Exercise
From the data below, set down exactly the lines between the one holding "- N5_BEOL_M12_THK_MEAS_50: measures by xrf" and the one holding "L078.4 | rie_diel-03, 3", inclusive, and no others.

Data listing
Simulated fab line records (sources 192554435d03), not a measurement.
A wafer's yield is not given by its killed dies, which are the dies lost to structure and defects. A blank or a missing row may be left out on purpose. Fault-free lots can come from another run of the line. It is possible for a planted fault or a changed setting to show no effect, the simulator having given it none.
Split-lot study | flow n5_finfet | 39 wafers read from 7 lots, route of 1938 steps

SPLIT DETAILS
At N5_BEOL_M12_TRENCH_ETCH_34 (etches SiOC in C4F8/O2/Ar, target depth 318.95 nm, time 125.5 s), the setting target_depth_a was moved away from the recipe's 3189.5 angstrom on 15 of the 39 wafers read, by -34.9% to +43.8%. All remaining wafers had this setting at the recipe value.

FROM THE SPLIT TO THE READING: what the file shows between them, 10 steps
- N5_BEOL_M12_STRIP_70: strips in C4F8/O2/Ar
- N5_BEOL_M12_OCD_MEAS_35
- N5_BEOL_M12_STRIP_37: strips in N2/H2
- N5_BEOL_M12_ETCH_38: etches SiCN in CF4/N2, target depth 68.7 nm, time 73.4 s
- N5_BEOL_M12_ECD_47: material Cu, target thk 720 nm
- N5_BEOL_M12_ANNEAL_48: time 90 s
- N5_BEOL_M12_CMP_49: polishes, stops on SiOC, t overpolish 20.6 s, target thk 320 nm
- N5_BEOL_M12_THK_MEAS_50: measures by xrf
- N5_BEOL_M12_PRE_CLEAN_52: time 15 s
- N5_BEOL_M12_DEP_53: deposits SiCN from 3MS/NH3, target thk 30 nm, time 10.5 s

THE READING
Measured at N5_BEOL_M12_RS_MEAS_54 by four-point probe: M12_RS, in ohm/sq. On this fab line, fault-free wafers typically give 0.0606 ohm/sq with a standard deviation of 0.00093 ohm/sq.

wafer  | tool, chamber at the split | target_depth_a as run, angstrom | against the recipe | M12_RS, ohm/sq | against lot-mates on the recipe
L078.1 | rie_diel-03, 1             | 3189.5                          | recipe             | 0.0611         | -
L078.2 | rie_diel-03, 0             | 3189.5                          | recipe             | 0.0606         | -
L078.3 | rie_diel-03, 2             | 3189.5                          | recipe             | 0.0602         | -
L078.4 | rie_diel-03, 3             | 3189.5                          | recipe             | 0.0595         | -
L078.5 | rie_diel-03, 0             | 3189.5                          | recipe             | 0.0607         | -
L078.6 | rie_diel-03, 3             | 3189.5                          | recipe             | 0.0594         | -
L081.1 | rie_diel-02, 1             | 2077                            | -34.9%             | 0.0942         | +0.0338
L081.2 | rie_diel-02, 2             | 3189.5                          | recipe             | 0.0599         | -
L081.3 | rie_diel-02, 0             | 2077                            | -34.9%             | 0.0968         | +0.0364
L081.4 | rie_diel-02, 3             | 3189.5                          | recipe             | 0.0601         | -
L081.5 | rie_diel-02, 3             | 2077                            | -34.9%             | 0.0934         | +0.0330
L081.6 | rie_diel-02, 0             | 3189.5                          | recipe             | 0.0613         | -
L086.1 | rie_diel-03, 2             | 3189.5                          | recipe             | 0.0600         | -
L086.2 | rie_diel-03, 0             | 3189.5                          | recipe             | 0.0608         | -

Written response
- N5_BEOL_M12_THK_MEAS_50: measures by xrf
- N5_BEOL_M12_PRE_CLEAN_52: time 15 s
- N5_BEOL_M12_DEP_53: deposits SiCN from 3MS/NH3, target thk 30 nm, time 10.5 s

THE READING
Measured at N5_BEOL_M12_RS_MEAS_54 by four-point probe: M12_RS, in ohm/sq. On this fab line, fault-free wafers typically give 0.0606 ohm/sq with a standard deviation of 0.00093 ohm/sq.

wafer  | tool, chamber at the split | target_depth_a as run, angstrom | against the recipe | M12_RS, ohm/sq | against lot-mates on the recipe
L078.1 | rie_diel-03, 1             | 3189.5                          | recipe             | 0.0611         | -
L078.2 | rie_diel-03, 0             | 3189.5                          | recipe             | 0.0606         | -
L078.3 | rie_diel-03, 2             | 3189.5                          | recipe             | 0.0602         | -
L078.4 | rie_diel-03, 3             | 3189.5                          | recipe             | 0.0595         | -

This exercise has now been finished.